* [WORK ITEM] Copy the listing out exactly as shown.

* [STUDY MATERIAL]
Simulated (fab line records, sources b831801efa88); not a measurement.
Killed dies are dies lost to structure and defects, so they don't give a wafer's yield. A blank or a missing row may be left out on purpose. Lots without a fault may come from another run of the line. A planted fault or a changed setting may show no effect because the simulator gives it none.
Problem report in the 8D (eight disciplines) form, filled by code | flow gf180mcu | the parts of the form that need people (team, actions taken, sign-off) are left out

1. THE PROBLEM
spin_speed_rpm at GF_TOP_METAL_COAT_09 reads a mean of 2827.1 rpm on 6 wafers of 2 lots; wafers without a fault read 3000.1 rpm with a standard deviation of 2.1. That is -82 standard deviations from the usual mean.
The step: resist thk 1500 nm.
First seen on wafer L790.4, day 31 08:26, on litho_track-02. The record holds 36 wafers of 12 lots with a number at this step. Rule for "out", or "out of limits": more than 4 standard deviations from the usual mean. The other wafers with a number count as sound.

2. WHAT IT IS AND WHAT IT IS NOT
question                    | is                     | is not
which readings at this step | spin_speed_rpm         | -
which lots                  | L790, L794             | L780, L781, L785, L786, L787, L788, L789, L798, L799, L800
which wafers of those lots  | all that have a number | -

* [TASK SOLUTION]
Simulated (fab line records, sources b831801efa88); not a measurement.
Killed dies are dies lost to structure and defects, so they don't give a wafer's yield. A blank or a missing row may be left out on purpose. Lots without a fault may come from another run of the line. A planted fault or a changed setting may show no effect because the simulator gives it none.
Problem report in the 8D (eight disciplines) form, filled by code | flow gf180mcu | the parts of the form that need people (team, actions taken, sign-off) are left out

1. THE PROBLEM
spin_speed_rpm at GF_TOP_METAL_COAT_09 reads a mean of 2827.1 rpm on 6 wafers of 2 lots; wafers without a fault read 3000.1 rpm with a standard deviation of 2.1. That is -82 standard deviations from the usual mean.
The step: resist thk 1500 nm.
First seen on wafer L790.4, day 31 08:26, on litho_track-02. The record holds 36 wafers of 12 lots with a number at this step. Rule for "out", or "out of limits": more than 4 standard deviations from the usual mean. The other wafers with a number count as sound.

2. WHAT IT IS AND WHAT IT IS NOT
question                    | is                     | is not
which readings at this step | spin_speed_rpm         | -
which lots                  | L790, L794             | L780, L781, L785, L786, L787, L788, L789, L798, L799, L800
which wafers of those lots  | all that have a number | -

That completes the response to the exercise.